▸ WORK ITEM:
What is needed here is every entry, retyped exactly.

▸ DATA:
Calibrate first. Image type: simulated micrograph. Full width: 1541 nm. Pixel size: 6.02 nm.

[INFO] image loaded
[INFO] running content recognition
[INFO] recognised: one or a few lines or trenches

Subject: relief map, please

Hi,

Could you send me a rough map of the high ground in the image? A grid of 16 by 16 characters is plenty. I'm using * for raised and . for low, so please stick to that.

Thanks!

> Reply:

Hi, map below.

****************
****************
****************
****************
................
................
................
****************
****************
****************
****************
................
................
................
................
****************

▸ WRITTEN ANSWER:
Calibrate first. Image type: simulated micrograph. Full width: 1541 nm. Pixel size: 6.02 nm.

[INFO] image loaded
[INFO] running content recognition
[INFO] recognised: one or a few lines or trenches

Subject: relief map, please

Hi,

Could you send me a rough map of the high ground in the image? A grid of 16 by 16 characters is plenty. I'm using * for raised and . for low, so please stick to that.

Thanks!

> Reply:

Hi, map below.

****************
****************
****************
****************
................
................
................
****************
****************
****************
****************
................
................
................
................
****************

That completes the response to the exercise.